- **Data listing**:
[Start of section]

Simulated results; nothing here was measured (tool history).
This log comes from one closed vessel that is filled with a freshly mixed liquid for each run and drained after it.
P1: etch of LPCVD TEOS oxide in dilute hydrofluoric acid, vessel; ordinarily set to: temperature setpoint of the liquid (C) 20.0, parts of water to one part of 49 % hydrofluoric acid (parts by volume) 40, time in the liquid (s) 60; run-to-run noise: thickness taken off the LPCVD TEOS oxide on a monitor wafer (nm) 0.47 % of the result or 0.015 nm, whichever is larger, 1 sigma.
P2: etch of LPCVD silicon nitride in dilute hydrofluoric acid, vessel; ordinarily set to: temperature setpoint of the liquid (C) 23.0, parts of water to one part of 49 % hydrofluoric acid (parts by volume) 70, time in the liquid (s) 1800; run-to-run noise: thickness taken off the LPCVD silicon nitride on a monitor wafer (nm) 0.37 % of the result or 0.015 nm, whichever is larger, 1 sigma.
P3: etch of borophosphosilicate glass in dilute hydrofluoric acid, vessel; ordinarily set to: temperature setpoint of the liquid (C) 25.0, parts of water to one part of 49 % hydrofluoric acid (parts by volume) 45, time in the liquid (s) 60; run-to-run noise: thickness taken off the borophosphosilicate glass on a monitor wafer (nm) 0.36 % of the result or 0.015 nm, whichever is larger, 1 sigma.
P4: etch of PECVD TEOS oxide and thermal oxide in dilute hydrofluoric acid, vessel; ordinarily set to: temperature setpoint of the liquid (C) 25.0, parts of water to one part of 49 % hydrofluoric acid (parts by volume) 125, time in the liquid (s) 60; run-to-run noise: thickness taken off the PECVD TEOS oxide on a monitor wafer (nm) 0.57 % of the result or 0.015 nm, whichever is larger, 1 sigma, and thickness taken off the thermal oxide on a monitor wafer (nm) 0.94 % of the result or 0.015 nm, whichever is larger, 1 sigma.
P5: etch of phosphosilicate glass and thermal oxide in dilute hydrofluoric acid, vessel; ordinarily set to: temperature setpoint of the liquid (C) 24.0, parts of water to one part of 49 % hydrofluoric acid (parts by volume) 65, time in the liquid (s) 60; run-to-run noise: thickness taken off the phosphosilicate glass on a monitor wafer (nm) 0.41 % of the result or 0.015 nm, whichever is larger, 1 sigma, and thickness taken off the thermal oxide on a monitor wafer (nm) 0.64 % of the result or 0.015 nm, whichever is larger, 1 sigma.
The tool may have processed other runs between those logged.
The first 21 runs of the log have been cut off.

[End of section]

- **Work instruction**:
Exact reproduction is required: output the lines from the start of the entries above through the line with "P1: etch of".

- **Response**:
Simulated results; nothing here was measured (tool history).
This log comes from one closed vessel that is filled with a freshly mixed liquid for each run and drained after it.
P1: etch of LPCVD TEOS oxide in dilute hydrofluoric acid, vessel; ordinarily set to: temperature setpoint of the liquid (C) 20.0, parts of water to one part of 49 % hydrofluoric acid (parts by volume) 40, time in the liquid (s) 60; run-to-run noise: thickness taken off the LPCVD TEOS oxide on a monitor wafer (nm) 0.47 % of the result or 0.015 nm, whichever is larger, 1 sigma.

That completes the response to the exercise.